Requirement
The full listing should be set down exactly as it reads.

Information shown
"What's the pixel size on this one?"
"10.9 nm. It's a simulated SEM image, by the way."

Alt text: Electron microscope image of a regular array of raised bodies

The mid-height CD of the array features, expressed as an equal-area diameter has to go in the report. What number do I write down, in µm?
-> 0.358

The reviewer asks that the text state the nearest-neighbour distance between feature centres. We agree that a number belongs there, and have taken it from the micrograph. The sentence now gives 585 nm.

Response area
"What's the pixel size on this one?"
"10.9 nm. It's a simulated SEM image, by the way."

Alt text: Electron microscope image of a regular array of raised bodies

The mid-height CD of the array features, expressed as an equal-area diameter has to go in the report. What number do I write down, in µm?
-> 0.358

The reviewer asks that the text state the nearest-neighbour distance between feature centres. We agree that a number belongs there, and have taken it from the micrograph. The sentence now gives 585 nm.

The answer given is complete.